- - - - -

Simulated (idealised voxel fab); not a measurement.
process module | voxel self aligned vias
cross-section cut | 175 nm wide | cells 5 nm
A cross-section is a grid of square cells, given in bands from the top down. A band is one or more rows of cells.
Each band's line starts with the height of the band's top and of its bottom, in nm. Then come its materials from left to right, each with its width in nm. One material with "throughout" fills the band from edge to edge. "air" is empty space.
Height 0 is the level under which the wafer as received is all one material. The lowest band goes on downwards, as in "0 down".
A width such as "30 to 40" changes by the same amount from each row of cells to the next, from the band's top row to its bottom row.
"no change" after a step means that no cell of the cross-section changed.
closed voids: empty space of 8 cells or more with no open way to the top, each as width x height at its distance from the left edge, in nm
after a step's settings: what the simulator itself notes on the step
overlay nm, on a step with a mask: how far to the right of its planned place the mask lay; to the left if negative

- - - - -

▶ [REQUIREMENT]:
Reproduce the material exactly. Every line must match.

▶ [EXPECTED ANSWER]:
Simulated (idealised voxel fab); not a measurement.
process module | voxel self aligned vias
cross-section cut | 175 nm wide | cells 5 nm
A cross-section is a grid of square cells, given in bands from the top down. A band is one or more rows of cells.
Each band's line starts with the height of the band's top and of its bottom, in nm. Then come its materials from left to right, each with its width in nm. One material with "throughout" fills the band from edge to edge. "air" is empty space.
Height 0 is the level under which the wafer as received is all one material. The lowest band goes on downwards, as in "0 down".
A width such as "30 to 40" changes by the same amount from each row of cells to the next, from the band's top row to its bottom row.
"no change" after a step means that no cell of the cross-section changed.
closed voids: empty space of 8 cells or more with no open way to the top, each as width x height at its distance from the left edge, in nm
after a step's settings: what the simulator itself notes on the step
overlay nm, on a step with a mask: how far to the right of its planned place the mask lay; to the left if negative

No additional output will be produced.